Listed records START

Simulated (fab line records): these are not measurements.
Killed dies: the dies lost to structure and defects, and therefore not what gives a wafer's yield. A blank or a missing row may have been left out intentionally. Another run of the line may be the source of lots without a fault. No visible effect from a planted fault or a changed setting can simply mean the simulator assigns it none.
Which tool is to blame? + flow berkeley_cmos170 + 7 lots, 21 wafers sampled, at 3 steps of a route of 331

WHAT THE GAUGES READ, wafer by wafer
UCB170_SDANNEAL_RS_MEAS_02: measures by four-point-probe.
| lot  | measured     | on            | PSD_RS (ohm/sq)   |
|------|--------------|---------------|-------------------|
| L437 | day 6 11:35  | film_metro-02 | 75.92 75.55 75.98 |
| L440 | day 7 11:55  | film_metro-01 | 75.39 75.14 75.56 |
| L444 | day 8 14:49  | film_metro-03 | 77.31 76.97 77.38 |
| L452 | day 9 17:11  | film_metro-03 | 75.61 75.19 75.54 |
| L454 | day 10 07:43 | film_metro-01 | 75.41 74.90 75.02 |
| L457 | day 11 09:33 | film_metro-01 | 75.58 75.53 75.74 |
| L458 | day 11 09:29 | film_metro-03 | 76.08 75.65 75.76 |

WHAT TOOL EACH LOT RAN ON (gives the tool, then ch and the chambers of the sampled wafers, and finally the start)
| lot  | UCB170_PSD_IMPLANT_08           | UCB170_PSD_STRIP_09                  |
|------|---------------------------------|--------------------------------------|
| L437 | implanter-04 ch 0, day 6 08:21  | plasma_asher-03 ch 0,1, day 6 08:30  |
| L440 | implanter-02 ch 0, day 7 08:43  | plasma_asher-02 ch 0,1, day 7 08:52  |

Listed records END

## Work order
Would you please reproduce the records above exactly, only from their first line through the line holding "75.14 75.56 |", with both ends included?

## Written response
Simulated (fab line records): these are not measurements.
Killed dies: the dies lost to structure and defects, and therefore not what gives a wafer's yield. A blank or a missing row may have been left out intentionally. Another run of the line may be the source of lots without a fault. No visible effect from a planted fault or a changed setting can simply mean the simulator assigns it none.
Which tool is to blame? + flow berkeley_cmos170 + 7 lots, 21 wafers sampled, at 3 steps of a route of 331

WHAT THE GAUGES READ, wafer by wafer
UCB170_SDANNEAL_RS_MEAS_02: measures by four-point-probe.
| lot  | measured     | on            | PSD_RS (ohm/sq)   |
|------|--------------|---------------|-------------------|
| L437 | day 6 11:35  | film_metro-02 | 75.92 75.55 75.98 |
| L440 | day 7 11:55  | film_metro-01 | 75.39 75.14 75.56 |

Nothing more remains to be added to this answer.